→ **Raw data**:
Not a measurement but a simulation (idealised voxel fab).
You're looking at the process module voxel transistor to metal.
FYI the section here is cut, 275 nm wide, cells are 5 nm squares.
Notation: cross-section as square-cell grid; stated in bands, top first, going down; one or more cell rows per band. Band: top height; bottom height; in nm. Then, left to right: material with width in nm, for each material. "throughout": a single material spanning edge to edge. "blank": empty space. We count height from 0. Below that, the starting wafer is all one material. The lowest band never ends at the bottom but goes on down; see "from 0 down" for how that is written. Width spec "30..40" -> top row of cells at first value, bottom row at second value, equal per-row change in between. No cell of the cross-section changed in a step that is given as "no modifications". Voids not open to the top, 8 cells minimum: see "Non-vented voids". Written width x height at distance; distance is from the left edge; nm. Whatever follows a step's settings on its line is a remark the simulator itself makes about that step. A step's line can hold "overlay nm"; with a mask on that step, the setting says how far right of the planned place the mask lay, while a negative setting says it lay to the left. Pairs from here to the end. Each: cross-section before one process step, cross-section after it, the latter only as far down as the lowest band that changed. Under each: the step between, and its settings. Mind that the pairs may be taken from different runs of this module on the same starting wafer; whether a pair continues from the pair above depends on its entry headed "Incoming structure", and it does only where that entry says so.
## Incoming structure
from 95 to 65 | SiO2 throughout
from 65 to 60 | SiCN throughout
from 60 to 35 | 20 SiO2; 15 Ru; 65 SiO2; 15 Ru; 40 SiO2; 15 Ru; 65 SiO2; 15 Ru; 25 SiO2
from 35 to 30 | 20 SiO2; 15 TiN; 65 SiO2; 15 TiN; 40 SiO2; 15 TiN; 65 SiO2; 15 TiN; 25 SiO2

→ **Assignment**: Repeat the material in full. Change nothing.

→ **Exercise answer**:
Not a measurement but a simulation (idealised voxel fab).
You're looking at the process module voxel transistor to metal.
FYI the section here is cut, 275 nm wide, cells are 5 nm squares.
Notation: cross-section as square-cell grid; stated in bands, top first, going down; one or more cell rows per band. Band: top height; bottom height; in nm. Then, left to right: material with width in nm, for each material. "throughout": a single material spanning edge to edge. "blank": empty space. We count height from 0. Below that, the starting wafer is all one material. The lowest band never ends at the bottom but goes on down; see "from 0 down" for how that is written. Width spec "30..40" -> top row of cells at first value, bottom row at second value, equal per-row change in between. No cell of the cross-section changed in a step that is given as "no modifications". Voids not open to the top, 8 cells minimum: see "Non-vented voids". Written width x height at distance; distance is from the left edge; nm. Whatever follows a step's settings on its line is a remark the simulator itself makes about that step. A step's line can hold "overlay nm"; with a mask on that step, the setting says how far right of the planned place the mask lay, while a negative setting says it lay to the left. Pairs from here to the end. Each: cross-section before one process step, cross-section after it, the latter only as far down as the lowest band that changed. Under each: the step between, and its settings. Mind that the pairs may be taken from different runs of this module on the same starting wafer; whether a pair continues from the pair above depends on its entry headed "Incoming structure", and it does only where that entry says so.
## Incoming structure
from 95 to 65 | SiO2 throughout
from 65 to 60 | SiCN throughout
from 60 to 35 | 20 SiO2; 15 Ru; 65 SiO2; 15 Ru; 40 SiO2; 15 Ru; 65 SiO2; 15 Ru; 25 SiO2
from 35 to 30 | 20 SiO2; 15 TiN; 65 SiO2; 15 TiN; 40 SiO2; 15 TiN; 65 SiO2; 15 TiN; 25 SiO2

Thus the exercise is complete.